Work instruction:
The full listing below should be returned without a single change.

################

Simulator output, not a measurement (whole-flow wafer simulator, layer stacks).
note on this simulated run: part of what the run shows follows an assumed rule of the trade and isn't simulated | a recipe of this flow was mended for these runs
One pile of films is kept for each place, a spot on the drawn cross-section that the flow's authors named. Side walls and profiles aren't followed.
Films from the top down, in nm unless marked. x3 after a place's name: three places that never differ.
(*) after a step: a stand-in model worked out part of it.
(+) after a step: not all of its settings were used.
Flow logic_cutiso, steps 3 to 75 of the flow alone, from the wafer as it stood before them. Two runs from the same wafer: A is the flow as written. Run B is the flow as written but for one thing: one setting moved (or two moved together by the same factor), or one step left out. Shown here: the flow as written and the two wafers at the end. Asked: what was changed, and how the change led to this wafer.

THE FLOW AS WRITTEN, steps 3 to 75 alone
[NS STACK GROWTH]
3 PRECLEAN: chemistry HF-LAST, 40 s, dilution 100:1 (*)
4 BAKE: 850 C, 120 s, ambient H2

################

Task result:
Simulator output, not a measurement (whole-flow wafer simulator, layer stacks).
note on this simulated run: part of what the run shows follows an assumed rule of the trade and isn't simulated | a recipe of this flow was mended for these runs
One pile of films is kept for each place, a spot on the drawn cross-section that the flow's authors named. Side walls and profiles aren't followed.
Films from the top down, in nm unless marked. x3 after a place's name: three places that never differ.
(*) after a step: a stand-in model worked out part of it.
(+) after a step: not all of its settings were used.
Flow logic_cutiso, steps 3 to 75 of the flow alone, from the wafer as it stood before them. Two runs from the same wafer: A is the flow as written. Run B is the flow as written but for one thing: one setting moved (or two moved together by the same factor), or one step left out. Shown here: the flow as written and the two wafers at the end. Asked: what was changed, and how the change led to this wafer.

THE FLOW AS WRITTEN, steps 3 to 75 alone
[NS STACK GROWTH]
3 PRECLEAN: chemistry HF-LAST, 40 s, dilution 100:1 (*)
4 BAKE: 850 C, 120 s, ambient H2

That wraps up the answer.